▸ **Assigned task**
From the first line of the data below, copy each line up to the one containing "raw_defect_count at NHARC_A_CHANNEL_HOLE_D1_INSPECT_40", and include that line too.

---- Input data

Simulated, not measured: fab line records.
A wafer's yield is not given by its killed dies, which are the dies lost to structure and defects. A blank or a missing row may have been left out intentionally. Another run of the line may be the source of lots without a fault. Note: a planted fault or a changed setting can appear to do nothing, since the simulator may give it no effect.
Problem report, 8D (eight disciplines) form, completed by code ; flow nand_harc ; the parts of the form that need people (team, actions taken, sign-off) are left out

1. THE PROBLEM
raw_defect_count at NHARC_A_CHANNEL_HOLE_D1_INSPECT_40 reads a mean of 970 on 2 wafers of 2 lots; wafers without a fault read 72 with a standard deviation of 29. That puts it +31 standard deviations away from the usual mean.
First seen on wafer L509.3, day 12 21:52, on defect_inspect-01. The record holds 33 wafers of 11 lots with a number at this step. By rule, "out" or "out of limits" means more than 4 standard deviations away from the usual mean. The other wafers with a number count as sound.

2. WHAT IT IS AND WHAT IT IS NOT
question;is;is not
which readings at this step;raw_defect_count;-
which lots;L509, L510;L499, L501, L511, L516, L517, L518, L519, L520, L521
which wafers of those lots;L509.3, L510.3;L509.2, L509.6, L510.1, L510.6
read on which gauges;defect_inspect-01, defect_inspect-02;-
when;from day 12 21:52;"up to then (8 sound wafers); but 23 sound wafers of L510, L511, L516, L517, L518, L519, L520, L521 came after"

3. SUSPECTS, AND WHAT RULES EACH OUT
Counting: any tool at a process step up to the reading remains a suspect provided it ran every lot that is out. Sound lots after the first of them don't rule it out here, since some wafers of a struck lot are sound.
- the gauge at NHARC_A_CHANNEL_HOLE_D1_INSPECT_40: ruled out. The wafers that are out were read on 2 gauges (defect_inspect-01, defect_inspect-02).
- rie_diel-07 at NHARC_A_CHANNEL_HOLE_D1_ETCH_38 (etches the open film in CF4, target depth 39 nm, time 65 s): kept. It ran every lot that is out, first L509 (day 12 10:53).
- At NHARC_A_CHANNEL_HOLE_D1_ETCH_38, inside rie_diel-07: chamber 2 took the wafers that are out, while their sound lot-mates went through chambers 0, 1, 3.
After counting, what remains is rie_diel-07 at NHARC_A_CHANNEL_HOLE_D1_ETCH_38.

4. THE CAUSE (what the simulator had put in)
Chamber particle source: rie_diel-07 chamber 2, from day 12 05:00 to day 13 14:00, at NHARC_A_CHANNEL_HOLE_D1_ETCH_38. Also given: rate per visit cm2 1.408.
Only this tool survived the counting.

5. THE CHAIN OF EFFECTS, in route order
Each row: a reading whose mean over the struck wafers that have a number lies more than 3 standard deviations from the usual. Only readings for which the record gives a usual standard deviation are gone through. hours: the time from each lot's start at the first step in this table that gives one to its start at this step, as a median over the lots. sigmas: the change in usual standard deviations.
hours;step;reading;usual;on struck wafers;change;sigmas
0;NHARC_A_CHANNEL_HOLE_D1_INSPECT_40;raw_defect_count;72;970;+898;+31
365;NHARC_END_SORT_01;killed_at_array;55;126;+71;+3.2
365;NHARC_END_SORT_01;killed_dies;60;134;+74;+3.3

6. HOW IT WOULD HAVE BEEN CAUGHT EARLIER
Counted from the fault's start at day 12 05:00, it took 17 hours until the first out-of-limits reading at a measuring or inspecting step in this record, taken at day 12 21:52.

--------

▸ **Reply**
Simulated, not measured: fab line records.
A wafer's yield is not given by its killed dies, which are the dies lost to structure and defects. A blank or a missing row may have been left out intentionally. Another run of the line may be the source of lots without a fault. Note: a planted fault or a changed setting can appear to do nothing, since the simulator may give it no effect.
Problem report, 8D (eight disciplines) form, completed by code ; flow nand_harc ; the parts of the form that need people (team, actions taken, sign-off) are left out

1. THE PROBLEM
raw_defect_count at NHARC_A_CHANNEL_HOLE_D1_INSPECT_40 reads a mean of 970 on 2 wafers of 2 lots; wafers without a fault read 72 with a standard deviation of 29. That puts it +31 standard deviations away from the usual mean.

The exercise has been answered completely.